# WORK REQUEST:
Emit an exact copy of the lines running from the start of the records to the line containing "1B,5.6,326.15,18,0.65,305,100.01,98.639", both included.

□ □ □ □ □
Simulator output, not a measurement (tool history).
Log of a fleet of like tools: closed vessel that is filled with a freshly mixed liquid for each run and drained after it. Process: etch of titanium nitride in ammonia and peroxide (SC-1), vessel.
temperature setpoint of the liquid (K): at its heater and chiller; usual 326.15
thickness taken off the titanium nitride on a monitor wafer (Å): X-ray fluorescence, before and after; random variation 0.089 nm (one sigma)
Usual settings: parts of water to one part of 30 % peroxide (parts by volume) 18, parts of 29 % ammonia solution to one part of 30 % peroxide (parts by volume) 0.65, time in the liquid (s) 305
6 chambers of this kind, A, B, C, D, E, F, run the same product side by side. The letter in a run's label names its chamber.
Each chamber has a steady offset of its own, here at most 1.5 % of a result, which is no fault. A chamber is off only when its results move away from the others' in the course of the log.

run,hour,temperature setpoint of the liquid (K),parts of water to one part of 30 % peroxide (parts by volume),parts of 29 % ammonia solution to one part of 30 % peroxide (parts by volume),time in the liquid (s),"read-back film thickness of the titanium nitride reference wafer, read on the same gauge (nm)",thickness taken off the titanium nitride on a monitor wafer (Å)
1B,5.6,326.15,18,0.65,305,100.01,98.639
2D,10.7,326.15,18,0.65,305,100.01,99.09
□ □ □ □ □

# TASK RESULT:
Simulator output, not a measurement (tool history).
Log of a fleet of like tools: closed vessel that is filled with a freshly mixed liquid for each run and drained after it. Process: etch of titanium nitride in ammonia and peroxide (SC-1), vessel.
temperature setpoint of the liquid (K): at its heater and chiller; usual 326.15
thickness taken off the titanium nitride on a monitor wafer (Å): X-ray fluorescence, before and after; random variation 0.089 nm (one sigma)
Usual settings: parts of water to one part of 30 % peroxide (parts by volume) 18, parts of 29 % ammonia solution to one part of 30 % peroxide (parts by volume) 0.65, time in the liquid (s) 305
6 chambers of this kind, A, B, C, D, E, F, run the same product side by side. The letter in a run's label names its chamber.
Each chamber has a steady offset of its own, here at most 1.5 % of a result, which is no fault. A chamber is off only when its results move away from the others' in the course of the log.

run,hour,temperature setpoint of the liquid (K),parts of water to one part of 30 % peroxide (parts by volume),parts of 29 % ammonia solution to one part of 30 % peroxide (parts by volume),time in the liquid (s),"read-back film thickness of the titanium nitride reference wafer, read on the same gauge (nm)",thickness taken off the titanium nitride on a monitor wafer (Å)
1B,5.6,326.15,18,0.65,305,100.01,98.639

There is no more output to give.